> **BRIEF**: Nothing but the lines from the start of the records through the line that contains "Each square cell" is to be copied, and each is to be copied exactly.

> **DATA FOR REVIEW**:
^^^^

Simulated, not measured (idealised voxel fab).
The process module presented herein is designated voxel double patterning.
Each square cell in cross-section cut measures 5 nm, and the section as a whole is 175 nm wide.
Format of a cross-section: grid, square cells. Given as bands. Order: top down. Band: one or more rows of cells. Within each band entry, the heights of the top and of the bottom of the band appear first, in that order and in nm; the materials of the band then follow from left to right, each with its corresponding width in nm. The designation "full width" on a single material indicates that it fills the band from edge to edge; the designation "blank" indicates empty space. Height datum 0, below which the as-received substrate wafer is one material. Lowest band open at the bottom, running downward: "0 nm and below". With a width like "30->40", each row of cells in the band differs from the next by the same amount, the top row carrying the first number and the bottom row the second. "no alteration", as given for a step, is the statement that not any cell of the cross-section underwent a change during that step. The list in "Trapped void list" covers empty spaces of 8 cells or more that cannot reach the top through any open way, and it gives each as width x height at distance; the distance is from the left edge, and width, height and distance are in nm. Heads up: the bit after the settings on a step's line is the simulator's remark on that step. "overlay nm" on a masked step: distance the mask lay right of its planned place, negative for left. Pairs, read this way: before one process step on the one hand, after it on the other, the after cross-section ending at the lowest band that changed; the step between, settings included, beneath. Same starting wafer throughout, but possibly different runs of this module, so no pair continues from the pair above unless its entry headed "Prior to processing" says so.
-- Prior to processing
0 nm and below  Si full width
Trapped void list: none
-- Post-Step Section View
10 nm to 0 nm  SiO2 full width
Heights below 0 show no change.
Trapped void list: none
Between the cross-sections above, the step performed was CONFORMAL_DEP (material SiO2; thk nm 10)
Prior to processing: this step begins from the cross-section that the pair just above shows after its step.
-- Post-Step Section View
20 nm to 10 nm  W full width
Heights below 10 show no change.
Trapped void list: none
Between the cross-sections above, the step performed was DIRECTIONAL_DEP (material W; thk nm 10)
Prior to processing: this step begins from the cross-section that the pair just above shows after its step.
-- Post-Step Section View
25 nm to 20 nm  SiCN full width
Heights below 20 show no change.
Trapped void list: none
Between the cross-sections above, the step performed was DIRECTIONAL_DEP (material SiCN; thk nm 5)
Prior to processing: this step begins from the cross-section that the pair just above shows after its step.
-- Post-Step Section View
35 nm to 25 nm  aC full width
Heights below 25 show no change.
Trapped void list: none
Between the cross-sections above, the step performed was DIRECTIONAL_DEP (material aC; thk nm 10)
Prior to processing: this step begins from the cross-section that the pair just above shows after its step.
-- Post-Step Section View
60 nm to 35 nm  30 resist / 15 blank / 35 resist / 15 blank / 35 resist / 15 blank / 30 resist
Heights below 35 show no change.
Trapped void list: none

^^^^

> **RESPONSE AREA**:
Simulated, not measured (idealised voxel fab).
The process module presented herein is designated voxel double patterning.
Each square cell in cross-section cut measures 5 nm, and the section as a whole is 175 nm wide.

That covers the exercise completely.